### WORK ITEM
Make an exact copy of the records below. Include every line.

····················

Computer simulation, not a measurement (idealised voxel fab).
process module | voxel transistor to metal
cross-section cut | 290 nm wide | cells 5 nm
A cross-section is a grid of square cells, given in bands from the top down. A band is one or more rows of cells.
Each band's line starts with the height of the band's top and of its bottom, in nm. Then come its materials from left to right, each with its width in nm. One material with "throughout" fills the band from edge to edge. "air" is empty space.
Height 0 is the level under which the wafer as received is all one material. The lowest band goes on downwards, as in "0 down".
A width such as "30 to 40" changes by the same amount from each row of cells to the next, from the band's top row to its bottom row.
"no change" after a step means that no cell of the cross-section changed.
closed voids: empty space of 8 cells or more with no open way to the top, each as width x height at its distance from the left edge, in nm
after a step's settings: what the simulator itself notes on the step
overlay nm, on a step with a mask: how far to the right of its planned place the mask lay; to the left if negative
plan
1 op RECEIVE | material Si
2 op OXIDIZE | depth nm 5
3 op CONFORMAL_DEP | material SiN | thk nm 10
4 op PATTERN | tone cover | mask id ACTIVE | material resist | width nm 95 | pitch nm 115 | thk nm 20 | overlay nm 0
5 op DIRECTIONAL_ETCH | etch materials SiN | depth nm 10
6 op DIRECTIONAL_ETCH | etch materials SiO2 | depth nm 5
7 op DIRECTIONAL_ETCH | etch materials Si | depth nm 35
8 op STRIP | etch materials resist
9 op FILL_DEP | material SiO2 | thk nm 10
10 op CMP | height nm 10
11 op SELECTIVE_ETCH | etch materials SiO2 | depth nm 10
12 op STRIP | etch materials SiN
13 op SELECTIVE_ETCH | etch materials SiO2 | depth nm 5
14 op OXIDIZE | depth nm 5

····················

### ANSWER AREA
Computer simulation, not a measurement (idealised voxel fab).
process module | voxel transistor to metal
cross-section cut | 290 nm wide | cells 5 nm
A cross-section is a grid of square cells, given in bands from the top down. A band is one or more rows of cells.
Each band's line starts with the height of the band's top and of its bottom, in nm. Then come its materials from left to right, each with its width in nm. One material with "throughout" fills the band from edge to edge. "air" is empty space.
Height 0 is the level under which the wafer as received is all one material. The lowest band goes on downwards, as in "0 down".
A width such as "30 to 40" changes by the same amount from each row of cells to the next, from the band's top row to its bottom row.
"no change" after a step means that no cell of the cross-section changed.
closed voids: empty space of 8 cells or more with no open way to the top, each as width x height at its distance from the left edge, in nm
after a step's settings: what the simulator itself notes on the step
overlay nm, on a step with a mask: how far to the right of its planned place the mask lay; to the left if negative
plan
1 op RECEIVE | material Si
2 op OXIDIZE | depth nm 5
3 op CONFORMAL_DEP | material SiN | thk nm 10
4 op PATTERN | tone cover | mask id ACTIVE | material resist | width nm 95 | pitch nm 115 | thk nm 20 | overlay nm 0
5 op DIRECTIONAL_ETCH | etch materials SiN | depth nm 10
6 op DIRECTIONAL_ETCH | etch materials SiO2 | depth nm 5
7 op DIRECTIONAL_ETCH | etch materials Si | depth nm 35
8 op STRIP | etch materials resist
9 op FILL_DEP | material SiO2 | thk nm 10
10 op CMP | height nm 10
11 op SELECTIVE_ETCH | etch materials SiO2 | depth nm 10
12 op STRIP | etch materials SiN
13 op SELECTIVE_ETCH | etch materials SiO2 | depth nm 5
14 op OXIDIZE | depth nm 5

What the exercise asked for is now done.